Segment Start: Study material

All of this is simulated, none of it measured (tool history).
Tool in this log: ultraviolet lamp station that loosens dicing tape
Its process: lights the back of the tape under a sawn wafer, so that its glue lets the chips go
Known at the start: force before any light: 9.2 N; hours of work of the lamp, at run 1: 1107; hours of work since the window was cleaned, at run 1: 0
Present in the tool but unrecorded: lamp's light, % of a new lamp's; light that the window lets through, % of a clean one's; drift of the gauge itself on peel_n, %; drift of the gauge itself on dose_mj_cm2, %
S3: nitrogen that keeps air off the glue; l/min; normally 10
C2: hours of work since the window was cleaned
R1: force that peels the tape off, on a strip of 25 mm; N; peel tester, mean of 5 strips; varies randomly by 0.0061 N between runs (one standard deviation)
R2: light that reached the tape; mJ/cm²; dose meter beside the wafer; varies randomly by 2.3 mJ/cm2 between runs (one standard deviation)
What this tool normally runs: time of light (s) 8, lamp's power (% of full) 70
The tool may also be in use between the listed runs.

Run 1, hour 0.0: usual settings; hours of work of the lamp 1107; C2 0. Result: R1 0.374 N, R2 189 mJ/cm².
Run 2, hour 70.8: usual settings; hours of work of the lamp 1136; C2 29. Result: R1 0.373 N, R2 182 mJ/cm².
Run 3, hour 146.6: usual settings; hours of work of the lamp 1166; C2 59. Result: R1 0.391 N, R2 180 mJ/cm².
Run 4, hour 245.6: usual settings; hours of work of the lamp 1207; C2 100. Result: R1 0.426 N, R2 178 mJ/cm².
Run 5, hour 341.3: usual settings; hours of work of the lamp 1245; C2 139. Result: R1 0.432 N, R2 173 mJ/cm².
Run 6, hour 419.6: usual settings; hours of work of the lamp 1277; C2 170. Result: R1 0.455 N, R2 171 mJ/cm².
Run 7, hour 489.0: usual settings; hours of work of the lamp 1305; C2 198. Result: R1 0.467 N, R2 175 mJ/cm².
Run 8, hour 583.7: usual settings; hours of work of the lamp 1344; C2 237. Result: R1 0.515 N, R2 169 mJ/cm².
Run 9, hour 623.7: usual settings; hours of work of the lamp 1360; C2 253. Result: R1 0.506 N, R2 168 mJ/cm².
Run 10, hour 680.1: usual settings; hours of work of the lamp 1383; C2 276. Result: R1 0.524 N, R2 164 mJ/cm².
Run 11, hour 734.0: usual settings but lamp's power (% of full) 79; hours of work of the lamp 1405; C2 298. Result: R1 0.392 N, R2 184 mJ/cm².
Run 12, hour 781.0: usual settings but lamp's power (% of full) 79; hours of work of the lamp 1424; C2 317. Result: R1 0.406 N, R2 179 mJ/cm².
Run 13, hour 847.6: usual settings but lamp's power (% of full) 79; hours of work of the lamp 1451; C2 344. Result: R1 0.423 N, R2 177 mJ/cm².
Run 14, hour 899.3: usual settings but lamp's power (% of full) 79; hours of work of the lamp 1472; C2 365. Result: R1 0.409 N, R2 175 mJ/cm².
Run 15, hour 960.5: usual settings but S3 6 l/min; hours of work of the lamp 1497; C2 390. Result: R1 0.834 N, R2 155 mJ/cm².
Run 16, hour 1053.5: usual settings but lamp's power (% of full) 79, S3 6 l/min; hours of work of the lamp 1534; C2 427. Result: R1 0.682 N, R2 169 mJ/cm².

Segment End: Study material

■ Action item
Starting with the first line of the data above, copy each line exactly until you reach the line with "Known at the"; include that line as well.

■ Your response
All of this is simulated, none of it measured (tool history).
Tool in this log: ultraviolet lamp station that loosens dicing tape
Its process: lights the back of the tape under a sawn wafer, so that its glue lets the chips go
Known at the start: force before any light: 9.2 N; hours of work of the lamp, at run 1: 1107; hours of work since the window was cleaned, at run 1: 0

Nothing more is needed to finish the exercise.